ACTIVITY: The answer is to be an exact copy of the lines below running from the line with "The same runs, with" down to the line with "Effects the simulator", both ends included, and nothing more.

RECORD EXTRACTS:
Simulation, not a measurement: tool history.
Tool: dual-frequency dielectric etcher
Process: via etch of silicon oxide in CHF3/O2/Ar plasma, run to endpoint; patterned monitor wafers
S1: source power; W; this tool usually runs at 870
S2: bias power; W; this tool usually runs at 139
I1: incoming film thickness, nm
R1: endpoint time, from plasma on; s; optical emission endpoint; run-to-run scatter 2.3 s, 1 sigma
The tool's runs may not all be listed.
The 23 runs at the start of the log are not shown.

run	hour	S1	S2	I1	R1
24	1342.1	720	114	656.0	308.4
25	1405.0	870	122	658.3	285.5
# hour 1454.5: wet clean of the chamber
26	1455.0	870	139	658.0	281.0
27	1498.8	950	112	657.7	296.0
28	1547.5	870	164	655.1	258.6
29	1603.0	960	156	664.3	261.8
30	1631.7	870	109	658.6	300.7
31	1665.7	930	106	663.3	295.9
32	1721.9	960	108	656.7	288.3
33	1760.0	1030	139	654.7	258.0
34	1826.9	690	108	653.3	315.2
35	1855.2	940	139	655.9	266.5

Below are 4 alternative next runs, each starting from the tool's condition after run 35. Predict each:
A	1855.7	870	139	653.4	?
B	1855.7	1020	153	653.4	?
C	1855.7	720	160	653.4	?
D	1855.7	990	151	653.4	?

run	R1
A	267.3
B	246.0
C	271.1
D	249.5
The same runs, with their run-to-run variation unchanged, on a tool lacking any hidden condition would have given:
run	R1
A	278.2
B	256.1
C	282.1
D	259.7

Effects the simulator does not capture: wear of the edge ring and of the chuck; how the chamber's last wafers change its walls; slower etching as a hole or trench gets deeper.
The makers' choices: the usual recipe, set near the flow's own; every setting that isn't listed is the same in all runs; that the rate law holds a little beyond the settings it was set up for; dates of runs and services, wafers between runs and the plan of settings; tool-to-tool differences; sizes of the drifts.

WORKED SOLUTION:
The same runs, with their run-to-run variation unchanged, on a tool lacking any hidden condition would have given:
run	R1
A	278.2
B	256.1
C	282.1
D	259.7

Effects the simulator does not capture: wear of the edge ring and of the chuck; how the chamber's last wafers change its walls; slower etching as a hole or trench gets deeper.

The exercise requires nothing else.